┏━━
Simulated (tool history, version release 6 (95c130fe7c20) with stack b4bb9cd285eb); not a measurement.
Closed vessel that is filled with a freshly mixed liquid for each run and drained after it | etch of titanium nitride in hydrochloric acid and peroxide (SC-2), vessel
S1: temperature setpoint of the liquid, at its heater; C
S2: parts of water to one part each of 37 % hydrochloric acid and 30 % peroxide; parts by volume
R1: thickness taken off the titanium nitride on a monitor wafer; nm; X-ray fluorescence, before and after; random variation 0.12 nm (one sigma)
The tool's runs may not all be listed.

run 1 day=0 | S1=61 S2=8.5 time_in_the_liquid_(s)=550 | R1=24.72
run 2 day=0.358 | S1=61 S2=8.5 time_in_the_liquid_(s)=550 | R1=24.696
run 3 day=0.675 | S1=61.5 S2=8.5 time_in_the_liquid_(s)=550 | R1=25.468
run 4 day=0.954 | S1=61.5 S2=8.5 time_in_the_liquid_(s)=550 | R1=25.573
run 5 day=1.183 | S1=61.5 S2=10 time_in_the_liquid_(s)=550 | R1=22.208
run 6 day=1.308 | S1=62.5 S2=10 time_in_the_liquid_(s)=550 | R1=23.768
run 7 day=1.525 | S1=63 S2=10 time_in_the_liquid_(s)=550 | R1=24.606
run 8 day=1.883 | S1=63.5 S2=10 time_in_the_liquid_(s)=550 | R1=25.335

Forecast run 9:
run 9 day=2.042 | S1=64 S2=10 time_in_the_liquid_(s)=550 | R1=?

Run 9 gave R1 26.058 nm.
┗━━

Activity | Output every line above so that it reads exactly as before.

Solution |
Simulated (tool history, version release 6 (95c130fe7c20) with stack b4bb9cd285eb); not a measurement.
Closed vessel that is filled with a freshly mixed liquid for each run and drained after it | etch of titanium nitride in hydrochloric acid and peroxide (SC-2), vessel
S1: temperature setpoint of the liquid, at its heater; C
S2: parts of water to one part each of 37 % hydrochloric acid and 30 % peroxide; parts by volume
R1: thickness taken off the titanium nitride on a monitor wafer; nm; X-ray fluorescence, before and after; random variation 0.12 nm (one sigma)
The tool's runs may not all be listed.

run 1 day=0 | S1=61 S2=8.5 time_in_the_liquid_(s)=550 | R1=24.72
run 2 day=0.358 | S1=61 S2=8.5 time_in_the_liquid_(s)=550 | R1=24.696
run 3 day=0.675 | S1=61.5 S2=8.5 time_in_the_liquid_(s)=550 | R1=25.468
run 4 day=0.954 | S1=61.5 S2=8.5 time_in_the_liquid_(s)=550 | R1=25.573
run 5 day=1.183 | S1=61.5 S2=10 time_in_the_liquid_(s)=550 | R1=22.208
run 6 day=1.308 | S1=62.5 S2=10 time_in_the_liquid_(s)=550 | R1=23.768
run 7 day=1.525 | S1=63 S2=10 time_in_the_liquid_(s)=550 | R1=24.606
run 8 day=1.883 | S1=63.5 S2=10 time_in_the_liquid_(s)=550 | R1=25.335

Forecast run 9:
run 9 day=2.042 | S1=64 S2=10 time_in_the_liquid_(s)=550 | R1=?

Run 9 gave R1 26.058 nm.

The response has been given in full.